## [WORK ORDER]
Those lines of the material below that fall between its first line and the line with "Has any chamber", both included, are to be repeated exactly.

──────── DATA PROVIDED
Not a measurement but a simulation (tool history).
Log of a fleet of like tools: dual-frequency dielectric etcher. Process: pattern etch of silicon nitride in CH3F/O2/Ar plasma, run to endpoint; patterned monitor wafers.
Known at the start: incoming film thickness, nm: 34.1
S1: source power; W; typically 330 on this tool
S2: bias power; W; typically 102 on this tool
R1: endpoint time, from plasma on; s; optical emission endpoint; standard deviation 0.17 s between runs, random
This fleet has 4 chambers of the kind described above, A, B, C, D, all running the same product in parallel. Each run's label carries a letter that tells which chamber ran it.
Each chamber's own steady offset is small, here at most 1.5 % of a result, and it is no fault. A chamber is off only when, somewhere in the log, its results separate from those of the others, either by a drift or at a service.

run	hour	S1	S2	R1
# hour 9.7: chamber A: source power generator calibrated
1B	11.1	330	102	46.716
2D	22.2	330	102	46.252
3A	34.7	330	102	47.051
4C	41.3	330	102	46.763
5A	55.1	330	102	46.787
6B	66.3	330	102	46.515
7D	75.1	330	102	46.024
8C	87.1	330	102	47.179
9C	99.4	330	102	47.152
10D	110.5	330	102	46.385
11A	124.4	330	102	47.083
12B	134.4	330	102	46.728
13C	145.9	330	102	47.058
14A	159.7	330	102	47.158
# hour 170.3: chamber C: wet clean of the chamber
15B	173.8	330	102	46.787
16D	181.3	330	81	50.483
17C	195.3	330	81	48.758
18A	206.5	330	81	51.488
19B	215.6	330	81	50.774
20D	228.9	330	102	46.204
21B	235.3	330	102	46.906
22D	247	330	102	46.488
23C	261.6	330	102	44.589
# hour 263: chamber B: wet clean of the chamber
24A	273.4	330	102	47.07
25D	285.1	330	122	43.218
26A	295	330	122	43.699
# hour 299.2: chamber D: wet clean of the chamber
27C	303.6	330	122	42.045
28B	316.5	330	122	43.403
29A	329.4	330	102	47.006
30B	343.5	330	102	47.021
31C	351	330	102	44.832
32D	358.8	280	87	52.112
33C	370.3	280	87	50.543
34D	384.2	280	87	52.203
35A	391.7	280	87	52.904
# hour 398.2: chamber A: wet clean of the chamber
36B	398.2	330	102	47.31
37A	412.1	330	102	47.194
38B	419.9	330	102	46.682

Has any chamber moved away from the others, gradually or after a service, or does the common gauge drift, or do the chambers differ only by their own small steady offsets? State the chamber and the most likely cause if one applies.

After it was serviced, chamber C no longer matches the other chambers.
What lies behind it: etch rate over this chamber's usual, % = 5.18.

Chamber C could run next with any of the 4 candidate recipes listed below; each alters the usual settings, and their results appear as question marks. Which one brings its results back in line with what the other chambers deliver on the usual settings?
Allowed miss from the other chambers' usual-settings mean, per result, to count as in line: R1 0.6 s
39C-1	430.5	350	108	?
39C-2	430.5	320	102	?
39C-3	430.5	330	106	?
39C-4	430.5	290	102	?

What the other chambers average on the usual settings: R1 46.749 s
────────────────

## [REPLY]
Not a measurement but a simulation (tool history).
Log of a fleet of like tools: dual-frequency dielectric etcher. Process: pattern etch of silicon nitride in CH3F/O2/Ar plasma, run to endpoint; patterned monitor wafers.
Known at the start: incoming film thickness, nm: 34.1
S1: source power; W; typically 330 on this tool
S2: bias power; W; typically 102 on this tool
R1: endpoint time, from plasma on; s; optical emission endpoint; standard deviation 0.17 s between runs, random
This fleet has 4 chambers of the kind described above, A, B, C, D, all running the same product in parallel. Each run's label carries a letter that tells which chamber ran it.
Each chamber's own steady offset is small, here at most 1.5 % of a result, and it is no fault. A chamber is off only when, somewhere in the log, its results separate from those of the others, either by a drift or at a service.

run	hour	S1	S2	R1
# hour 9.7: chamber A: source power generator calibrated
1B	11.1	330	102	46.716
2D	22.2	330	102	46.252
3A	34.7	330	102	47.051
4C	41.3	330	102	46.763
5A	55.1	330	102	46.787
6B	66.3	330	102	46.515
7D	75.1	330	102	46.024
8C	87.1	330	102	47.179
9C	99.4	330	102	47.152
10D	110.5	330	102	46.385
11A	124.4	330	102	47.083
12B	134.4	330	102	46.728
13C	145.9	330	102	47.058
14A	159.7	330	102	47.158
# hour 170.3: chamber C: wet clean of the chamber
15B	173.8	330	102	46.787
16D	181.3	330	81	50.483
17C	195.3	330	81	48.758
18A	206.5	330	81	51.488
19B	215.6	330	81	50.774
20D	228.9	330	102	46.204
21B	235.3	330	102	46.906
22D	247	330	102	46.488
23C	261.6	330	102	44.589
# hour 263: chamber B: wet clean of the chamber
24A	273.4	330	102	47.07
25D	285.1	330	122	43.218
26A	295	330	122	43.699
# hour 299.2: chamber D: wet clean of the chamber
27C	303.6	330	122	42.045
28B	316.5	330	122	43.403
29A	329.4	330	102	47.006
30B	343.5	330	102	47.021
31C	351	330	102	44.832
32D	358.8	280	87	52.112
33C	370.3	280	87	50.543
34D	384.2	280	87	52.203
35A	391.7	280	87	52.904
# hour 398.2: chamber A: wet clean of the chamber
36B	398.2	330	102	47.31
37A	412.1	330	102	47.194
38B	419.9	330	102	46.682

Has any chamber moved away from the others, gradually or after a service, or does the common gauge drift, or do the chambers differ only by their own small steady offsets? State the chamber and the most likely cause if one applies.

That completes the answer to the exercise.